_Supplied data_.
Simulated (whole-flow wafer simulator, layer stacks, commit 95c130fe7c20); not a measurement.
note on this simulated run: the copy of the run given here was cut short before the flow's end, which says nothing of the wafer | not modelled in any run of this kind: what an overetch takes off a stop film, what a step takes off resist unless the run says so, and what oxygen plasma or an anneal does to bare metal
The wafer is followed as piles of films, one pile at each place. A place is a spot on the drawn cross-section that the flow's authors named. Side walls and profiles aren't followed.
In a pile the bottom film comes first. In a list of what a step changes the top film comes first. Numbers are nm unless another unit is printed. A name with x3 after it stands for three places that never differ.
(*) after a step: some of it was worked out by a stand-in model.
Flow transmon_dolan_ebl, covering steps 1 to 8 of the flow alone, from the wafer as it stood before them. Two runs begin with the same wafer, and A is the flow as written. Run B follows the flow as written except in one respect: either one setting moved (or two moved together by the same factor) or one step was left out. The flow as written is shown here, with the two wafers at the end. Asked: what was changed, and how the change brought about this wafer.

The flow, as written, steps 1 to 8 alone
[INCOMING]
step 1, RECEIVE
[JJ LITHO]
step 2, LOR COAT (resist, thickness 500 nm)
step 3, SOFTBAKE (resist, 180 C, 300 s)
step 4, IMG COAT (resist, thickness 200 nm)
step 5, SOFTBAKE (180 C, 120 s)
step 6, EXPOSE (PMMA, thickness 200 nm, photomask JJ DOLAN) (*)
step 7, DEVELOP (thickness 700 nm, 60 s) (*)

_Work instruction_.
Please transcribe the data exactly from its first line. End with the line that contains "step 6, EXPOSE".

_Task result_.
Simulated (whole-flow wafer simulator, layer stacks, commit 95c130fe7c20); not a measurement.
note on this simulated run: the copy of the run given here was cut short before the flow's end, which says nothing of the wafer | not modelled in any run of this kind: what an overetch takes off a stop film, what a step takes off resist unless the run says so, and what oxygen plasma or an anneal does to bare metal
The wafer is followed as piles of films, one pile at each place. A place is a spot on the drawn cross-section that the flow's authors named. Side walls and profiles aren't followed.
In a pile the bottom film comes first. In a list of what a step changes the top film comes first. Numbers are nm unless another unit is printed. A name with x3 after it stands for three places that never differ.
(*) after a step: some of it was worked out by a stand-in model.
Flow transmon_dolan_ebl, covering steps 1 to 8 of the flow alone, from the wafer as it stood before them. Two runs begin with the same wafer, and A is the flow as written. Run B follows the flow as written except in one respect: either one setting moved (or two moved together by the same factor) or one step was left out. The flow as written is shown here, with the two wafers at the end. Asked: what was changed, and how the change brought about this wafer.

The flow, as written, steps 1 to 8 alone
[INCOMING]
step 1, RECEIVE
[JJ LITHO]
step 2, LOR COAT (resist, thickness 500 nm)
step 3, SOFTBAKE (resist, 180 C, 300 s)
step 4, IMG COAT (resist, thickness 200 nm)
step 5, SOFTBAKE (180 C, 120 s)
step 6, EXPOSE (PMMA, thickness 200 nm, photomask JJ DOLAN) (*)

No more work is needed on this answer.